**WORK ORDER**. Only these lines are needed: the first line of the entries below through the line with "(+) following a", each returned exactly.

**DATA**.
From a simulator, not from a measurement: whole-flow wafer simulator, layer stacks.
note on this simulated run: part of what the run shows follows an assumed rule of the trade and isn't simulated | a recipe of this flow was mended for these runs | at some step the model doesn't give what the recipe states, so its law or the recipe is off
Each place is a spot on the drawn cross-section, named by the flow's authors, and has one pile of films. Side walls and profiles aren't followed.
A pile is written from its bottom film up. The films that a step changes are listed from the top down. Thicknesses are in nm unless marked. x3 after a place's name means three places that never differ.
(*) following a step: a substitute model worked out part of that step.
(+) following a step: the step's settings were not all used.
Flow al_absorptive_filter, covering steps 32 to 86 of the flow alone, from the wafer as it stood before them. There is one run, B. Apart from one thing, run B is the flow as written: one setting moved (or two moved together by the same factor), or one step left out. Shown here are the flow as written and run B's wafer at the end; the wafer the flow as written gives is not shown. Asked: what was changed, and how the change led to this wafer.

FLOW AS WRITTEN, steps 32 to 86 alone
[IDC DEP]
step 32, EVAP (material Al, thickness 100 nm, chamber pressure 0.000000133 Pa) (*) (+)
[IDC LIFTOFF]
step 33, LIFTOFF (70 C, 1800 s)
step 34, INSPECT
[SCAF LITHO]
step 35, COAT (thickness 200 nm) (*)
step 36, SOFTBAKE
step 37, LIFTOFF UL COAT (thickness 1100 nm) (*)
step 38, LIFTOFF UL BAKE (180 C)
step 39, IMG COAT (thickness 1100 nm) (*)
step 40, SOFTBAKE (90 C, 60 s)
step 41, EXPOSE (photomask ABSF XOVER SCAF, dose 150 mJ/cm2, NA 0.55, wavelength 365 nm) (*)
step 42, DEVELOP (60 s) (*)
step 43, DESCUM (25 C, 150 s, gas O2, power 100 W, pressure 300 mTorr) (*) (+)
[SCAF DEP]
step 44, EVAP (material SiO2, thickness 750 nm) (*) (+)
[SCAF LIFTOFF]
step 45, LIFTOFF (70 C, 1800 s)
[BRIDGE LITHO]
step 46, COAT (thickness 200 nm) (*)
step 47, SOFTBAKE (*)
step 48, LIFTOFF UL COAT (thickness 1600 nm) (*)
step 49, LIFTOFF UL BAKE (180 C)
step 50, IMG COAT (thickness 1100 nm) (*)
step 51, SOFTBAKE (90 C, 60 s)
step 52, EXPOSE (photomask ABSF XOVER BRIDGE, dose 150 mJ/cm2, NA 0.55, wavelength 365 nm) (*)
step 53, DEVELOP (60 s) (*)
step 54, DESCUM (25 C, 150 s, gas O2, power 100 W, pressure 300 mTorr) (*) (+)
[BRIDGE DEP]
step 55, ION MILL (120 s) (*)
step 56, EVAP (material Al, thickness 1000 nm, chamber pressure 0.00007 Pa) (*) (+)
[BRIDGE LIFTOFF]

**TASK OUTPUT**.
From a simulator, not from a measurement: whole-flow wafer simulator, layer stacks.
note on this simulated run: part of what the run shows follows an assumed rule of the trade and isn't simulated | a recipe of this flow was mended for these runs | at some step the model doesn't give what the recipe states, so its law or the recipe is off
Each place is a spot on the drawn cross-section, named by the flow's authors, and has one pile of films. Side walls and profiles aren't followed.
A pile is written from its bottom film up. The films that a step changes are listed from the top down. Thicknesses are in nm unless marked. x3 after a place's name means three places that never differ.
(*) following a step: a substitute model worked out part of that step.
(+) following a step: the step's settings were not all used.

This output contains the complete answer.